--- Data under study Enclosed Below ---

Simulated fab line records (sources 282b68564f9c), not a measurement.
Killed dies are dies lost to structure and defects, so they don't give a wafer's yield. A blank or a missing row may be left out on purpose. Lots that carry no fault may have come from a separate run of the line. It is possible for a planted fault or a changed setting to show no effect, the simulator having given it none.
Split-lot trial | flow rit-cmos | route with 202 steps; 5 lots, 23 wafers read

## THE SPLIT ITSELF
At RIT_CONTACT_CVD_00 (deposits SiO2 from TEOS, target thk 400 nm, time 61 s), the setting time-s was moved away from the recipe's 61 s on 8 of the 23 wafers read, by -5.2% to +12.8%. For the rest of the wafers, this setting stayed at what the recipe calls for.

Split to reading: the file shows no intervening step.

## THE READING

--- End of Enclosed Data under study ---

Action item: What is needed here is an exact transcription of the records above.

Answer box:
Simulated fab line records (sources 282b68564f9c), not a measurement.
Killed dies are dies lost to structure and defects, so they don't give a wafer's yield. A blank or a missing row may be left out on purpose. Lots that carry no fault may have come from a separate run of the line. It is possible for a planted fault or a changed setting to show no effect, the simulator having given it none.
Split-lot trial | flow rit-cmos | route with 202 steps; 5 lots, 23 wafers read

## THE SPLIT ITSELF
At RIT_CONTACT_CVD_00 (deposits SiO2 from TEOS, target thk 400 nm, time 61 s), the setting time-s was moved away from the recipe's 61 s on 8 of the 23 wafers read, by -5.2% to +12.8%. For the rest of the wafers, this setting stayed at what the recipe calls for.

Split to reading: the file shows no intervening step.

## THE READING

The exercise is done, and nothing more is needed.